*-*-*

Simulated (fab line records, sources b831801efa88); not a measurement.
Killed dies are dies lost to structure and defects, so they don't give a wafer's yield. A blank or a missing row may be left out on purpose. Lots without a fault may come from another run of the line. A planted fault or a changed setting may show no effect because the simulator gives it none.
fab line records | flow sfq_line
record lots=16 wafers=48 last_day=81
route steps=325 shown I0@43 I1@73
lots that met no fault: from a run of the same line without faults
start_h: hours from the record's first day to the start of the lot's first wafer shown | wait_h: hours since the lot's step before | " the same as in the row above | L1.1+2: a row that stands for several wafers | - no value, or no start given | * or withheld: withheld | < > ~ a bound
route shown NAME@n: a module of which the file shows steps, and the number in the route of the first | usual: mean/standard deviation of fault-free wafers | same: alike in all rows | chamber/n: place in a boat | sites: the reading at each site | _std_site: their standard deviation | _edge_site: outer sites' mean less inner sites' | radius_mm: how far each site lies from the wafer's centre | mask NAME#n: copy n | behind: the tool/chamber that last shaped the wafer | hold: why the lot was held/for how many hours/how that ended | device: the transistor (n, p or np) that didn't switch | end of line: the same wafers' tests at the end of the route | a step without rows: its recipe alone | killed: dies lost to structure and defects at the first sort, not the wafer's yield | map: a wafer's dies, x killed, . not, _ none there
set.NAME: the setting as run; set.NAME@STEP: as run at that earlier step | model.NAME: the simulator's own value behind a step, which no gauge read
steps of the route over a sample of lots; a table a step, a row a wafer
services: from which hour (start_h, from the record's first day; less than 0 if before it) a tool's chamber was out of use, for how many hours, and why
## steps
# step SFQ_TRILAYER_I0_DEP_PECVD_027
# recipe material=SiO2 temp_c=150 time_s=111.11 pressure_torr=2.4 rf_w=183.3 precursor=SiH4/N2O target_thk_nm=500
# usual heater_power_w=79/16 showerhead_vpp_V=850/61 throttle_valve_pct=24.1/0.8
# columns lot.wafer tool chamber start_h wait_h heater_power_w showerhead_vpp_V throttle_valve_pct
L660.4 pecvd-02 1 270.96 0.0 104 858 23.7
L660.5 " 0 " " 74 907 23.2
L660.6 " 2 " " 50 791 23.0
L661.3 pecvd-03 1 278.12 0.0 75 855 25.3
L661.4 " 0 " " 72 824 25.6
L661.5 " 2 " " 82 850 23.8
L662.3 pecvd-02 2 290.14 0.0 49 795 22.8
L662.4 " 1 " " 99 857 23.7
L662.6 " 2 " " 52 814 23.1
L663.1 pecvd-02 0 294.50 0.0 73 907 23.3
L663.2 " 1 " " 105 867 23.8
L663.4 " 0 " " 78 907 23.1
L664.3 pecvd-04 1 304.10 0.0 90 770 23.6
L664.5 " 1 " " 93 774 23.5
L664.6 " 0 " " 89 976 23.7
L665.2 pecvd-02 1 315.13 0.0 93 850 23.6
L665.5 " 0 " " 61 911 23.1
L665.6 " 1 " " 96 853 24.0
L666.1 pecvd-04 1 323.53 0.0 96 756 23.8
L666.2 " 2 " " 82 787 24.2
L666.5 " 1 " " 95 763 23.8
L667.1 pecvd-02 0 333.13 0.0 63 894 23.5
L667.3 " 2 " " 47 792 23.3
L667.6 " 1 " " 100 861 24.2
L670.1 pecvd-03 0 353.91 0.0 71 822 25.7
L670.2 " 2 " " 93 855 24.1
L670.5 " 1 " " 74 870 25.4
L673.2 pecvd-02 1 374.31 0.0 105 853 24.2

*-*-*

◆ WORK ORDER
Beginning with the first line of the listing above, print each line exactly until you have printed the line that contains "Killed dies are".

◆ PROBLEM SOLUTION
Simulated (fab line records, sources b831801efa88); not a measurement.
Killed dies are dies lost to structure and defects, so they don't give a wafer's yield. A blank or a missing row may be left out on purpose. Lots without a fault may come from another run of the line. A planted fault or a changed setting may show no effect because the simulator gives it none.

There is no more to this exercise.